_Brief_
Would you retype every entry that follows without altering a word?

_Data for analysis_
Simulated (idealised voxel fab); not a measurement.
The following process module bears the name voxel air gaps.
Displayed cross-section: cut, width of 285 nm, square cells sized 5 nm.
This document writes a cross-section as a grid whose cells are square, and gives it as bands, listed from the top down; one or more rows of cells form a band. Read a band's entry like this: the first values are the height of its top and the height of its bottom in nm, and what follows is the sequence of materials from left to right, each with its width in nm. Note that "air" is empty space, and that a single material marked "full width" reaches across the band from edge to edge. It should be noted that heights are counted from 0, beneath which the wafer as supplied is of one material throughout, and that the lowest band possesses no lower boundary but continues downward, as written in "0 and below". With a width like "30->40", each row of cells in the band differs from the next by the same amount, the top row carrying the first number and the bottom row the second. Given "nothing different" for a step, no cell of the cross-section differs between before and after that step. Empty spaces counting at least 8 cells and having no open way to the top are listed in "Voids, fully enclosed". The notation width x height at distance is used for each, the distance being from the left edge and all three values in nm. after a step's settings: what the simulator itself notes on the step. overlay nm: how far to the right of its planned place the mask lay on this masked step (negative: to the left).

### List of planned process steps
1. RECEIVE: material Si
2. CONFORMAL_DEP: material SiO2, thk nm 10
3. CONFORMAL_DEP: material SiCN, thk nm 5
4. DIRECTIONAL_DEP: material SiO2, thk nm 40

_Answer space_
Simulated (idealised voxel fab); not a measurement.
The following process module bears the name voxel air gaps.
Displayed cross-section: cut, width of 285 nm, square cells sized 5 nm.
This document writes a cross-section as a grid whose cells are square, and gives it as bands, listed from the top down; one or more rows of cells form a band. Read a band's entry like this: the first values are the height of its top and the height of its bottom in nm, and what follows is the sequence of materials from left to right, each with its width in nm. Note that "air" is empty space, and that a single material marked "full width" reaches across the band from edge to edge. It should be noted that heights are counted from 0, beneath which the wafer as supplied is of one material throughout, and that the lowest band possesses no lower boundary but continues downward, as written in "0 and below". With a width like "30->40", each row of cells in the band differs from the next by the same amount, the top row carrying the first number and the bottom row the second. Given "nothing different" for a step, no cell of the cross-section differs between before and after that step. Empty spaces counting at least 8 cells and having no open way to the top are listed in "Voids, fully enclosed". The notation width x height at distance is used for each, the distance being from the left edge and all three values in nm. after a step's settings: what the simulator itself notes on the step. overlay nm: how far to the right of its planned place the mask lay on this masked step (negative: to the left).

### List of planned process steps
1. RECEIVE: material Si
2. CONFORMAL_DEP: material SiO2, thk nm 10
3. CONFORMAL_DEP: material SiCN, thk nm 5
4. DIRECTIONAL_DEP: material SiO2, thk nm 40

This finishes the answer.